* WORK TASK *
Using the data below, output the first line and every line after it up to and including the line containing "A cross-section is", exactly as written and with nothing added.

########

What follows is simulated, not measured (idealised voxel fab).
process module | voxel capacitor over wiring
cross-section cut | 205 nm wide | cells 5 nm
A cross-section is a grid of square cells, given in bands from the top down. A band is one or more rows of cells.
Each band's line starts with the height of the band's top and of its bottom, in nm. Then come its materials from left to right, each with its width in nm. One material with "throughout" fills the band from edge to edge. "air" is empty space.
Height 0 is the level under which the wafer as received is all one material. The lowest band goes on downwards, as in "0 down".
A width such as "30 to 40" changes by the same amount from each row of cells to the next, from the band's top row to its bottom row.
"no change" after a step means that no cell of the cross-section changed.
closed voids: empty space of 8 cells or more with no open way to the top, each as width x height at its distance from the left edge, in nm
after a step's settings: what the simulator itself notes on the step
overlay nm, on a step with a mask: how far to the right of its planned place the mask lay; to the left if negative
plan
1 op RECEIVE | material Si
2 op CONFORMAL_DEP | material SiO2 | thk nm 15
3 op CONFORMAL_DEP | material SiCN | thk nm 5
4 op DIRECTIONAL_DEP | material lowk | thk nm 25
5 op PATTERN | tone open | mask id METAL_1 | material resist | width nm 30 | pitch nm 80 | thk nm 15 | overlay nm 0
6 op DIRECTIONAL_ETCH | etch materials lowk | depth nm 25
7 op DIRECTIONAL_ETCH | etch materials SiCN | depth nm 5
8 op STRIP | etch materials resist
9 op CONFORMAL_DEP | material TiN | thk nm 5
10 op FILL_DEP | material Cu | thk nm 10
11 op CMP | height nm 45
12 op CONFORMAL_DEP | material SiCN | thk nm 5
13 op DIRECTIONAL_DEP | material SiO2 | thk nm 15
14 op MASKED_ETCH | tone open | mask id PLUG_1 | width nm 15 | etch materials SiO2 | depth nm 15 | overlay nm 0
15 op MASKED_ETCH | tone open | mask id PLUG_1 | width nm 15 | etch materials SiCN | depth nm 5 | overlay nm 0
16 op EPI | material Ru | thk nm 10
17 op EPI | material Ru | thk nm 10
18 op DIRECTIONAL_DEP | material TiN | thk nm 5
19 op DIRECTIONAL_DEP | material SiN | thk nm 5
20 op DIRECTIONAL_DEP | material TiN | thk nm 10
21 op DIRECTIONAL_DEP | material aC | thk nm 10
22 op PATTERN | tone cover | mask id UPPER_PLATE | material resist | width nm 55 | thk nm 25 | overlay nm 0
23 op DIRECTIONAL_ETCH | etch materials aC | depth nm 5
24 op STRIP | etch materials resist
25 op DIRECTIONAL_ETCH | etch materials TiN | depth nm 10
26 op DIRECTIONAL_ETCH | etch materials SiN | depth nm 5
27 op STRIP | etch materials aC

########

* TASK ANSWER *
What follows is simulated, not measured (idealised voxel fab).
process module | voxel capacitor over wiring
cross-section cut | 205 nm wide | cells 5 nm
A cross-section is a grid of square cells, given in bands from the top down. A band is one or more rows of cells.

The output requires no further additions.